• Provided information:
Start of Block

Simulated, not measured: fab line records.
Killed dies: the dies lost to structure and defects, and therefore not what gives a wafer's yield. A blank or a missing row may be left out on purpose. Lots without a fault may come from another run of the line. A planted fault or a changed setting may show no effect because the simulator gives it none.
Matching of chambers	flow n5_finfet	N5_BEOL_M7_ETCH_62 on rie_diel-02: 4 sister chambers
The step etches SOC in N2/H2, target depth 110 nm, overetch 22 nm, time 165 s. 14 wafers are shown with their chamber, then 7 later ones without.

End of Block

• Action item: Output the entries above exactly, please, with nothing dropped.

• Answer box:
Simulated, not measured: fab line records.
Killed dies: the dies lost to structure and defects, and therefore not what gives a wafer's yield. A blank or a missing row may be left out on purpose. Lots without a fault may come from another run of the line. A planted fault or a changed setting may show no effect because the simulator gives it none.
Matching of chambers	flow n5_finfet	N5_BEOL_M7_ETCH_62 on rie_diel-02: 4 sister chambers
The step etches SOC in N2/H2, target depth 110 nm, overetch 22 nm, time 165 s. 14 wafers are shown with their chamber, then 7 later ones without.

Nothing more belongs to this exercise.